Everything from the line containing "## The process" through the line containing "step 5: op PATTERN" should be repeated exactly, and nothing else from the data.

━━━━━ Dataset excerpts ━━━━━

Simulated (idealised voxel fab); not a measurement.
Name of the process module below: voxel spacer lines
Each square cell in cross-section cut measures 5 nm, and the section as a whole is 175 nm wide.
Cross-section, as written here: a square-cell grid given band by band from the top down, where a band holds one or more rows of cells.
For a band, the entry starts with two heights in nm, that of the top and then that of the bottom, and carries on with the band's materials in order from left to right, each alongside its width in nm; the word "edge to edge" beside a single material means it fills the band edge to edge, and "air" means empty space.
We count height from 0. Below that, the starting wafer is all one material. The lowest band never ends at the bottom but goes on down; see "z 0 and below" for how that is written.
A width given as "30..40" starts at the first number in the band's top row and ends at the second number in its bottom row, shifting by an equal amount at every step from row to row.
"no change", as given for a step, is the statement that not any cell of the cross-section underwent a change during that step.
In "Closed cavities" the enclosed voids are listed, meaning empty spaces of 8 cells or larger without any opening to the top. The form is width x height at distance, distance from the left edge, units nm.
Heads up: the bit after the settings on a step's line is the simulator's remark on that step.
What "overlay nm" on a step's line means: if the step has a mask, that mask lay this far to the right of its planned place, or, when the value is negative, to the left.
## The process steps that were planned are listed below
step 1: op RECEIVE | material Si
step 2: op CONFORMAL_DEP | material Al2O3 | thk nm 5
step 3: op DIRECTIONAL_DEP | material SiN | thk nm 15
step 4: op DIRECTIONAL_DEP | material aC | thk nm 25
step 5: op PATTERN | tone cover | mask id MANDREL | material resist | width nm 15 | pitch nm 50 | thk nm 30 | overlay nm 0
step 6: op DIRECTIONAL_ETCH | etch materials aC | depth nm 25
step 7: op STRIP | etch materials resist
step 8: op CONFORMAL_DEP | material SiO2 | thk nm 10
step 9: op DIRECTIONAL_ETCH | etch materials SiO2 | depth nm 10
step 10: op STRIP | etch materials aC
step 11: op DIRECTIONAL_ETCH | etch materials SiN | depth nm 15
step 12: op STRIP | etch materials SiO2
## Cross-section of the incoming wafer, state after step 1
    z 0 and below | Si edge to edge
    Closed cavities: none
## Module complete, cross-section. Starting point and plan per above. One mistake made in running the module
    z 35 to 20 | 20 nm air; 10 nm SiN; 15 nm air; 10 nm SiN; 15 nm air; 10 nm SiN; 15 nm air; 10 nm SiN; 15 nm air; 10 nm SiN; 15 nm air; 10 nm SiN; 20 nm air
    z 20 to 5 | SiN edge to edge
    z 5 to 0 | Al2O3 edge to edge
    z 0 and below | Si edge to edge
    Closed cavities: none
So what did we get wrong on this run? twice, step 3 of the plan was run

━━━━━

:: Exercise response ::
## The process steps that were planned are listed below
step 1: op RECEIVE | material Si
step 2: op CONFORMAL_DEP | material Al2O3 | thk nm 5
step 3: op DIRECTIONAL_DEP | material SiN | thk nm 15
step 4: op DIRECTIONAL_DEP | material aC | thk nm 25
step 5: op PATTERN | tone cover | mask id MANDREL | material resist | width nm 15 | pitch nm 50 | thk nm 30 | overlay nm 0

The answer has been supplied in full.